Record excerpts:
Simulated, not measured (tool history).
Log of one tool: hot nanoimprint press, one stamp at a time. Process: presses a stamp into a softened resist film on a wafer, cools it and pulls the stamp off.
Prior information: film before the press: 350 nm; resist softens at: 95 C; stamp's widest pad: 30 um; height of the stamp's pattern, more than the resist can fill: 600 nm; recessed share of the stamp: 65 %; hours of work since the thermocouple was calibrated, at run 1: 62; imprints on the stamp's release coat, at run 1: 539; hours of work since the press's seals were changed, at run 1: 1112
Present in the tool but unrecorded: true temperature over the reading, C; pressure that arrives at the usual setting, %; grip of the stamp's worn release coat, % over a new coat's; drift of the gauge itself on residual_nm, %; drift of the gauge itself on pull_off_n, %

Exercise:
Set down each line of the material above again, exactly.

Solution:
Simulated, not measured (tool history).
Log of one tool: hot nanoimprint press, one stamp at a time. Process: presses a stamp into a softened resist film on a wafer, cools it and pulls the stamp off.
Prior information: film before the press: 350 nm; resist softens at: 95 C; stamp's widest pad: 30 um; height of the stamp's pattern, more than the resist can fill: 600 nm; recessed share of the stamp: 65 %; hours of work since the thermocouple was calibrated, at run 1: 62; imprints on the stamp's release coat, at run 1: 539; hours of work since the press's seals were changed, at run 1: 1112
Present in the tool but unrecorded: true temperature over the reading, C; pressure that arrives at the usual setting, %; grip of the stamp's worn release coat, % over a new coat's; drift of the gauge itself on residual_nm, %; drift of the gauge itself on pull_off_n, %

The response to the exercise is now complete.